▶ [Data extract]
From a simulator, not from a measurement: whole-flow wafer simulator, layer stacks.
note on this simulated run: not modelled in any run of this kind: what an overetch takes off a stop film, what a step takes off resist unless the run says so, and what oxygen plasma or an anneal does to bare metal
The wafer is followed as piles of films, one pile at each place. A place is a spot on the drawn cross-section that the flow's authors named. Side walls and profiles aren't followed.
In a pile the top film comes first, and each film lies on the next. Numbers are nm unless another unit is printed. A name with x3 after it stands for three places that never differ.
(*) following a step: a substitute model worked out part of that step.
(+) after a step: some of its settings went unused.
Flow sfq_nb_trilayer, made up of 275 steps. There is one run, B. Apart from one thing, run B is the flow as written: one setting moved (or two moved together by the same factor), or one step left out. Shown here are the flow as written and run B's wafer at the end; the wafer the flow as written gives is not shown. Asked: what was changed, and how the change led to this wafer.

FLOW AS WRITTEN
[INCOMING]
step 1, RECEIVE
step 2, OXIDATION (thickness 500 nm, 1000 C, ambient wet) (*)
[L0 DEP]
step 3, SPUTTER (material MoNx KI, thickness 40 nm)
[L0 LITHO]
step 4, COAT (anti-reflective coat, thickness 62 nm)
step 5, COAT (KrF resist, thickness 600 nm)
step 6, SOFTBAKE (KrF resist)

▶ [Requirement] From the records above, quote only the lines running from the line with "(*) following a" to the line with "step 1, RECEIVE", both lines included.

▶ [Your response]
(*) following a step: a substitute model worked out part of that step.
(+) after a step: some of its settings went unused.
Flow sfq_nb_trilayer, made up of 275 steps. There is one run, B. Apart from one thing, run B is the flow as written: one setting moved (or two moved together by the same factor), or one step left out. Shown here are the flow as written and run B's wafer at the end; the wafer the flow as written gives is not shown. Asked: what was changed, and how the change led to this wafer.

FLOW AS WRITTEN
[INCOMING]
step 1, RECEIVE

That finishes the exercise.